Exercise
Find the line with "Killed dies: the" in the entries below. Repeat it, every following line, and the line with "Sound: wafers L323.3, L323.4, L323.5.", exactly and with nothing added.

==================================================

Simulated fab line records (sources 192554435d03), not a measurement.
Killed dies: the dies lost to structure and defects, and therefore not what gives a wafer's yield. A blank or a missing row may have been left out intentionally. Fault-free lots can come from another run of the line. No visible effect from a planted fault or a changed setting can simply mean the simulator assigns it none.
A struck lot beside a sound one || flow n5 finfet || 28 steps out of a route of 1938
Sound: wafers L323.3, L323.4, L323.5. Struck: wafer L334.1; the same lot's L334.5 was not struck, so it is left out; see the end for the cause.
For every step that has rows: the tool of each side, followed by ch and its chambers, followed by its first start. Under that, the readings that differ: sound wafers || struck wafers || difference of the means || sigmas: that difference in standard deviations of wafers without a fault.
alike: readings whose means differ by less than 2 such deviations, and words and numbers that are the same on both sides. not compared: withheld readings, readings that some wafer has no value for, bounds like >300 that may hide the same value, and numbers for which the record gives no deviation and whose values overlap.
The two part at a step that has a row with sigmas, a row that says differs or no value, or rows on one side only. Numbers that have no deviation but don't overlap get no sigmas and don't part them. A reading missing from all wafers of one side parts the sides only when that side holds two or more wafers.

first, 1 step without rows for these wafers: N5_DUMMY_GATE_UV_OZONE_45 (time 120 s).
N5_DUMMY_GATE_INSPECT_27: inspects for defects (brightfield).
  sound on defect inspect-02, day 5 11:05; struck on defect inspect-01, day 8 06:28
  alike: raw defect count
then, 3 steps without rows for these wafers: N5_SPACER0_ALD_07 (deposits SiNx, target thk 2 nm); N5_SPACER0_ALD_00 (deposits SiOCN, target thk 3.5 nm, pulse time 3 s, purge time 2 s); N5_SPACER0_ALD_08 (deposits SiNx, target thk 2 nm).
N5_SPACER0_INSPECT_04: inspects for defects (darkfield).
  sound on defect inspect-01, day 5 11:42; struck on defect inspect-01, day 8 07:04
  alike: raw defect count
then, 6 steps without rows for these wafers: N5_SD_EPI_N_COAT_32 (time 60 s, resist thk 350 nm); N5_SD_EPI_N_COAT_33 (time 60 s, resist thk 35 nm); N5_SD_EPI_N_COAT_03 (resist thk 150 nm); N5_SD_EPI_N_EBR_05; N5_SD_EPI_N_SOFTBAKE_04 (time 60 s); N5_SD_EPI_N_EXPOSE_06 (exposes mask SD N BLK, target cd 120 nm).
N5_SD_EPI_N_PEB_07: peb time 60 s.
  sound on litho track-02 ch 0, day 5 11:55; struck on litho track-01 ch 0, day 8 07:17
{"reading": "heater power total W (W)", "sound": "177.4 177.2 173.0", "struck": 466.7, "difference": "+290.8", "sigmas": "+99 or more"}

==================================================

Your response
Killed dies: the dies lost to structure and defects, and therefore not what gives a wafer's yield. A blank or a missing row may have been left out intentionally. Fault-free lots can come from another run of the line. No visible effect from a planted fault or a changed setting can simply mean the simulator assigns it none.
A struck lot beside a sound one || flow n5 finfet || 28 steps out of a route of 1938
Sound: wafers L323.3, L323.4, L323.5. Struck: wafer L334.1; the same lot's L334.5 was not struck, so it is left out; see the end for the cause.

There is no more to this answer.